» **Source data**
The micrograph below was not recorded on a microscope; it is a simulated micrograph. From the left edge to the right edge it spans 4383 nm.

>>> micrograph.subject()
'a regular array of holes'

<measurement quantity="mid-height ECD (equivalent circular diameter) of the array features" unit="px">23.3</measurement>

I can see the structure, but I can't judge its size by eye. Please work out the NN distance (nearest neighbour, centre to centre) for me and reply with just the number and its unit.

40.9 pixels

» **Assignment**
Print, unaltered, every line from the beginning of the material down to the line with "I can see the".

» **Exercise response**
The micrograph below was not recorded on a microscope; it is a simulated micrograph. From the left edge to the right edge it spans 4383 nm.

>>> micrograph.subject()
'a regular array of holes'

<measurement quantity="mid-height ECD (equivalent circular diameter) of the array features" unit="px">23.3</measurement>

I can see the structure, but I can't judge its size by eye. Please work out the NN distance (nearest neighbour, centre to centre) for me and reply with just the number and its unit.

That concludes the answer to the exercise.